Work request.
Repeat the records. Keep every word and mark exactly as it is.

+ + +

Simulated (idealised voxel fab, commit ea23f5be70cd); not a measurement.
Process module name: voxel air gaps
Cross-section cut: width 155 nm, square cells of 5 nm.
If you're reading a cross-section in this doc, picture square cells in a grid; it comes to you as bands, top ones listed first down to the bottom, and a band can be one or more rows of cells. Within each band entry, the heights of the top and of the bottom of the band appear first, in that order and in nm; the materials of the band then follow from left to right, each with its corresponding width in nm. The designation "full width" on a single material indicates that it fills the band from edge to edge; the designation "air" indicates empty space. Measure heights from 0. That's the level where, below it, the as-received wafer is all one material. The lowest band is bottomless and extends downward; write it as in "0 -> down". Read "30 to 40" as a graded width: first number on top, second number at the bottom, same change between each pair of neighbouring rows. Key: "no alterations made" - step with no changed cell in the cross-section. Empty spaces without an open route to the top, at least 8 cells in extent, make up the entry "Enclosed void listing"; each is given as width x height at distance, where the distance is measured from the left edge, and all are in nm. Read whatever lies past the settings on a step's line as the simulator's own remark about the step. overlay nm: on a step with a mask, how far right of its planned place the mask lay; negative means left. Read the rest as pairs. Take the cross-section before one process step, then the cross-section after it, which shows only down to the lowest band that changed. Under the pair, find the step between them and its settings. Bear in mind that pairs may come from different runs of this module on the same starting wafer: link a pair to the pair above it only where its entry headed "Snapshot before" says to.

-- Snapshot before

+ + +

Response area.
Simulated (idealised voxel fab, commit ea23f5be70cd); not a measurement.
Process module name: voxel air gaps
Cross-section cut: width 155 nm, square cells of 5 nm.
If you're reading a cross-section in this doc, picture square cells in a grid; it comes to you as bands, top ones listed first down to the bottom, and a band can be one or more rows of cells. Within each band entry, the heights of the top and of the bottom of the band appear first, in that order and in nm; the materials of the band then follow from left to right, each with its corresponding width in nm. The designation "full width" on a single material indicates that it fills the band from edge to edge; the designation "air" indicates empty space. Measure heights from 0. That's the level where, below it, the as-received wafer is all one material. The lowest band is bottomless and extends downward; write it as in "0 -> down". Read "30 to 40" as a graded width: first number on top, second number at the bottom, same change between each pair of neighbouring rows. Key: "no alterations made" - step with no changed cell in the cross-section. Empty spaces without an open route to the top, at least 8 cells in extent, make up the entry "Enclosed void listing"; each is given as width x height at distance, where the distance is measured from the left edge, and all are in nm. Read whatever lies past the settings on a step's line as the simulator's own remark about the step. overlay nm: on a step with a mask, how far right of its planned place the mask lay; negative means left. Read the rest as pairs. Take the cross-section before one process step, then the cross-section after it, which shows only down to the lowest band that changed. Under the pair, find the step between them and its settings. Bear in mind that pairs may come from different runs of this module on the same starting wafer: link a pair to the pair above it only where its entry headed "Snapshot before" says to.

-- Snapshot before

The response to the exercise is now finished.